* **Exercise**
Of the entries below, restate word for word only the section that runs from the line with "Flow gf180mcu: 472" to the line with "30 | PEB | i-line resist, 115 C, 90 s", counting both ends.

-------

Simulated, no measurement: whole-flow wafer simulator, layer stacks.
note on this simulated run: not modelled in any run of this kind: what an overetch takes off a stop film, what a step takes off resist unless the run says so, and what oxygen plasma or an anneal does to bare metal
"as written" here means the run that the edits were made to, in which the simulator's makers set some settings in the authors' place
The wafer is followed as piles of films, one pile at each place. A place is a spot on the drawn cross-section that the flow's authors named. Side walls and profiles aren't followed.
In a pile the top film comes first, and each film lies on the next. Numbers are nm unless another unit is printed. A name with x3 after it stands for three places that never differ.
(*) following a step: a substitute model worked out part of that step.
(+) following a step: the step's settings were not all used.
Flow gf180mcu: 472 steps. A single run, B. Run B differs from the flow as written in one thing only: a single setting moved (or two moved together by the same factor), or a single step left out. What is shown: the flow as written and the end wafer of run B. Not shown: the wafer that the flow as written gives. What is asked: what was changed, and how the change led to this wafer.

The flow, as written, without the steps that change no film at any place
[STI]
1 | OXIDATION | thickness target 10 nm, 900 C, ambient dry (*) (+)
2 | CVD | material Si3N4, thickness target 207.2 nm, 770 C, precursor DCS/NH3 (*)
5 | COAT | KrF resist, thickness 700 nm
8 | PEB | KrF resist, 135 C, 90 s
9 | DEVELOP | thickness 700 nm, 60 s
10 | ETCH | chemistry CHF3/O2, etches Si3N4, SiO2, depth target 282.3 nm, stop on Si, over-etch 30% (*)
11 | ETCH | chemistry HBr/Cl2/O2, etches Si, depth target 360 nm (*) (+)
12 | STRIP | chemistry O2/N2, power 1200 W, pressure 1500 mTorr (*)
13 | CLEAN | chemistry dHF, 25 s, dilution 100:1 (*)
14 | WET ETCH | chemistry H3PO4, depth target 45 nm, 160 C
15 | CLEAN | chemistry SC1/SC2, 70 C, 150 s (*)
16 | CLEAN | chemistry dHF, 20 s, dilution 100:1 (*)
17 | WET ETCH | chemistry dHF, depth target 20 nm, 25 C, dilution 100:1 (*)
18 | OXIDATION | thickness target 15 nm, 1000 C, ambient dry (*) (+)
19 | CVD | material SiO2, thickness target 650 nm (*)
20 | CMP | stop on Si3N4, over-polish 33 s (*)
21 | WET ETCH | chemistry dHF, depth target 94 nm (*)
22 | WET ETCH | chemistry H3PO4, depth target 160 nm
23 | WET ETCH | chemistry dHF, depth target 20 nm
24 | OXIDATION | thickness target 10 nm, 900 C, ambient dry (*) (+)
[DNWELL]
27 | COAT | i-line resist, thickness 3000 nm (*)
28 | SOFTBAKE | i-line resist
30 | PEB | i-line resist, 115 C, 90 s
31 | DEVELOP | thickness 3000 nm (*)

-------

* **Answer box**
Flow gf180mcu: 472 steps. A single run, B. Run B differs from the flow as written in one thing only: a single setting moved (or two moved together by the same factor), or a single step left out. What is shown: the flow as written and the end wafer of run B. Not shown: the wafer that the flow as written gives. What is asked: what was changed, and how the change led to this wafer.

The flow, as written, without the steps that change no film at any place
[STI]
1 | OXIDATION | thickness target 10 nm, 900 C, ambient dry (*) (+)
2 | CVD | material Si3N4, thickness target 207.2 nm, 770 C, precursor DCS/NH3 (*)
5 | COAT | KrF resist, thickness 700 nm
8 | PEB | KrF resist, 135 C, 90 s
9 | DEVELOP | thickness 700 nm, 60 s
10 | ETCH | chemistry CHF3/O2, etches Si3N4, SiO2, depth target 282.3 nm, stop on Si, over-etch 30% (*)
11 | ETCH | chemistry HBr/Cl2/O2, etches Si, depth target 360 nm (*) (+)
12 | STRIP | chemistry O2/N2, power 1200 W, pressure 1500 mTorr (*)
13 | CLEAN | chemistry dHF, 25 s, dilution 100:1 (*)
14 | WET ETCH | chemistry H3PO4, depth target 45 nm, 160 C
15 | CLEAN | chemistry SC1/SC2, 70 C, 150 s (*)
16 | CLEAN | chemistry dHF, 20 s, dilution 100:1 (*)
17 | WET ETCH | chemistry dHF, depth target 20 nm, 25 C, dilution 100:1 (*)
18 | OXIDATION | thickness target 15 nm, 1000 C, ambient dry (*) (+)
19 | CVD | material SiO2, thickness target 650 nm (*)
20 | CMP | stop on Si3N4, over-polish 33 s (*)
21 | WET ETCH | chemistry dHF, depth target 94 nm (*)
22 | WET ETCH | chemistry H3PO4, depth target 160 nm
23 | WET ETCH | chemistry dHF, depth target 20 nm
24 | OXIDATION | thickness target 10 nm, 900 C, ambient dry (*) (+)
[DNWELL]
27 | COAT | i-line resist, thickness 3000 nm (*)
28 | SOFTBAKE | i-line resist
30 | PEB | i-line resist, 115 C, 90 s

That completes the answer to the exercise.